- Work item -
Print every line of the listing below, starting with the line that holds "## TOOL OWNER'S DESK, rie-diel-01" and going on through the line that holds "The tool's own", both included, and print nothing else.

- Provided data -
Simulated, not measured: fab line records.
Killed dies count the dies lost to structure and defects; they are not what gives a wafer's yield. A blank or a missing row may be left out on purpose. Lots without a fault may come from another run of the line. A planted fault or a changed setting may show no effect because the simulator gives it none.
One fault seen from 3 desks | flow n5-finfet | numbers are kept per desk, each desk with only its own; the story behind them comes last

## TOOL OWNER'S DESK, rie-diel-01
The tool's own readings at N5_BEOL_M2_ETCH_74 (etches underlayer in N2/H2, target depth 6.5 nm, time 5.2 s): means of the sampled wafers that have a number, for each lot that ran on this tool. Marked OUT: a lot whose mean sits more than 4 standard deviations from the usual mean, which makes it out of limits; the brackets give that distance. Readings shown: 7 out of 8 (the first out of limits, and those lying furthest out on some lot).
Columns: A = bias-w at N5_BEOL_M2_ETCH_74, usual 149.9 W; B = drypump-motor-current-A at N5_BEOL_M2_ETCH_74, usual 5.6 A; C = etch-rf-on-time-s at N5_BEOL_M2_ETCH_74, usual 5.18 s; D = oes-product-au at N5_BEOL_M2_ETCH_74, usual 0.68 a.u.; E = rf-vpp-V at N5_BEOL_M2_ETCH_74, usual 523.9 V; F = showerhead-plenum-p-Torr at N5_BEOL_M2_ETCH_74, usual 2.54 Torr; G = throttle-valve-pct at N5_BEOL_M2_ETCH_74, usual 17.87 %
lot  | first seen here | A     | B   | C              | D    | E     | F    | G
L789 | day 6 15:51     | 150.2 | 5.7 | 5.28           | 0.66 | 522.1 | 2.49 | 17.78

- Your solution -
## TOOL OWNER'S DESK, rie-diel-01
The tool's own readings at N5_BEOL_M2_ETCH_74 (etches underlayer in N2/H2, target depth 6.5 nm, time 5.2 s): means of the sampled wafers that have a number, for each lot that ran on this tool. Marked OUT: a lot whose mean sits more than 4 standard deviations from the usual mean, which makes it out of limits; the brackets give that distance. Readings shown: 7 out of 8 (the first out of limits, and those lying furthest out on some lot).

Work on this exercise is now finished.